Give back the entries exactly, ending with the "3. SUSPECTS, AND WHAT RULES EACH OUT" line.

══════

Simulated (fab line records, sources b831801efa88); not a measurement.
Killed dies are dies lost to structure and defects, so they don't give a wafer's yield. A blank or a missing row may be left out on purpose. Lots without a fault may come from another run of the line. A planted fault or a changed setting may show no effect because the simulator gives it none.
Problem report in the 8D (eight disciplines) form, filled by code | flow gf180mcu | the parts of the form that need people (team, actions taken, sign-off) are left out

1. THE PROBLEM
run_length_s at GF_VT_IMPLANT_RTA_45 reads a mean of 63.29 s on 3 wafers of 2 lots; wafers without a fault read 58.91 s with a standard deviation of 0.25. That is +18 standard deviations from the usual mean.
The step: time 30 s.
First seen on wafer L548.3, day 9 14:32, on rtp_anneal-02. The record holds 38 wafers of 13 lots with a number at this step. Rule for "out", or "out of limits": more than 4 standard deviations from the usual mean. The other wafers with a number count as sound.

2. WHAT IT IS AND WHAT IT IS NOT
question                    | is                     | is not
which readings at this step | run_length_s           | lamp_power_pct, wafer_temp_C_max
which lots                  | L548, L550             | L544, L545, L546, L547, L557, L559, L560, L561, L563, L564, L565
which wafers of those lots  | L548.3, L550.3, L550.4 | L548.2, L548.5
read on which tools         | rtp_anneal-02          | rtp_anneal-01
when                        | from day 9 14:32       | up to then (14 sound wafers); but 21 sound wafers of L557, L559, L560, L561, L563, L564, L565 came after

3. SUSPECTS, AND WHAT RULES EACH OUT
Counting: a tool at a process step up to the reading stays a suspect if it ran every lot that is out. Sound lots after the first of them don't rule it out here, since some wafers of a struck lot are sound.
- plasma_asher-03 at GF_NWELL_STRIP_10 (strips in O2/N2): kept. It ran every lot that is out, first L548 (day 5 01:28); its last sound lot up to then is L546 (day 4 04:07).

══════

TASK SOLUTION ::
Simulated (fab line records, sources b831801efa88); not a measurement.
Killed dies are dies lost to structure and defects, so they don't give a wafer's yield. A blank or a missing row may be left out on purpose. Lots without a fault may come from another run of the line. A planted fault or a changed setting may show no effect because the simulator gives it none.
Problem report in the 8D (eight disciplines) form, filled by code | flow gf180mcu | the parts of the form that need people (team, actions taken, sign-off) are left out

1. THE PROBLEM
run_length_s at GF_VT_IMPLANT_RTA_45 reads a mean of 63.29 s on 3 wafers of 2 lots; wafers without a fault read 58.91 s with a standard deviation of 0.25. That is +18 standard deviations from the usual mean.
The step: time 30 s.
First seen on wafer L548.3, day 9 14:32, on rtp_anneal-02. The record holds 38 wafers of 13 lots with a number at this step. Rule for "out", or "out of limits": more than 4 standard deviations from the usual mean. The other wafers with a number count as sound.

2. WHAT IT IS AND WHAT IT IS NOT
question                    | is                     | is not
which readings at this step | run_length_s           | lamp_power_pct, wafer_temp_C_max
which lots                  | L548, L550             | L544, L545, L546, L547, L557, L559, L560, L561, L563, L564, L565
which wafers of those lots  | L548.3, L550.3, L550.4 | L548.2, L548.5
read on which tools         | rtp_anneal-02          | rtp_anneal-01
when                        | from day 9 14:32       | up to then (14 sound wafers); but 21 sound wafers of L557, L559, L560, L561, L563, L564, L565 came after

3. SUSPECTS, AND WHAT RULES EACH OUT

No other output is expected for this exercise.